Required action → The expected answer holds every line from the first line of the data below through the line containing "A cross-section is", exactly as written, and no other line.

Data provided →
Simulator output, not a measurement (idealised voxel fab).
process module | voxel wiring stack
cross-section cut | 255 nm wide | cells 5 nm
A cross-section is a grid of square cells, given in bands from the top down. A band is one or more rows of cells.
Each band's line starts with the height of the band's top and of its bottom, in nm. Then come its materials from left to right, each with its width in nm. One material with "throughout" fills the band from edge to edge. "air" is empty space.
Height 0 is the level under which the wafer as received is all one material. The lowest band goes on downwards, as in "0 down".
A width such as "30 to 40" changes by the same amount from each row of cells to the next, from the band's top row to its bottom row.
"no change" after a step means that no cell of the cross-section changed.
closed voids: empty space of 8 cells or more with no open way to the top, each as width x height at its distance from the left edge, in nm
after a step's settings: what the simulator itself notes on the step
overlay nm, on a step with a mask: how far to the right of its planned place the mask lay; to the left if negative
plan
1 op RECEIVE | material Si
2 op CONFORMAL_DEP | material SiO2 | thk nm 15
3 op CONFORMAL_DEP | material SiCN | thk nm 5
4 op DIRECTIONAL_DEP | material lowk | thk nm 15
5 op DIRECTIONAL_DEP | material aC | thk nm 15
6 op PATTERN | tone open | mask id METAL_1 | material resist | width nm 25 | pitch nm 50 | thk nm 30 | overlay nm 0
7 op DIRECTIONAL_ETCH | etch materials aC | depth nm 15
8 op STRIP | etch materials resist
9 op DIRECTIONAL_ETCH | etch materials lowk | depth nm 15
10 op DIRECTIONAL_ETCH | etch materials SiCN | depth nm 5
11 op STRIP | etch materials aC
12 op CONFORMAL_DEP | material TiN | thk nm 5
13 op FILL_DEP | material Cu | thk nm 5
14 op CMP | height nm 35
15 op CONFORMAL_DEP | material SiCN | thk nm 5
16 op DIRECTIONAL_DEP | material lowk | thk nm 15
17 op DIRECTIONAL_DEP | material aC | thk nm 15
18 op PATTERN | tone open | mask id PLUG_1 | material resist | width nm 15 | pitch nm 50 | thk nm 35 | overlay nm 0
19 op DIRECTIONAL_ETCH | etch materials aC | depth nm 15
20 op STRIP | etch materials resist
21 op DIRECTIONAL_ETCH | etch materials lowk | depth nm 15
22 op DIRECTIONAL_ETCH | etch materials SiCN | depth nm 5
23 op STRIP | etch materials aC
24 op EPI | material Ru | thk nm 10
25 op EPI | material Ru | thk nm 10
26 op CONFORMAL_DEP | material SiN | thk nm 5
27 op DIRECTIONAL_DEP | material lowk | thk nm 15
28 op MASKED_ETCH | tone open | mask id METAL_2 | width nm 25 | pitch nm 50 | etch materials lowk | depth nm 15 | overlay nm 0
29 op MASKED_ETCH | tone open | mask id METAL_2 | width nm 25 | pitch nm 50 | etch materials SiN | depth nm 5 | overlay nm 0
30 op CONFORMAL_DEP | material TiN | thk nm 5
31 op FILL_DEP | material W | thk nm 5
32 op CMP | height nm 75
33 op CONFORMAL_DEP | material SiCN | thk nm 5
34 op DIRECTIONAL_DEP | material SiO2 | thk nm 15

Written response →
Simulator output, not a measurement (idealised voxel fab).
process module | voxel wiring stack
cross-section cut | 255 nm wide | cells 5 nm
A cross-section is a grid of square cells, given in bands from the top down. A band is one or more rows of cells.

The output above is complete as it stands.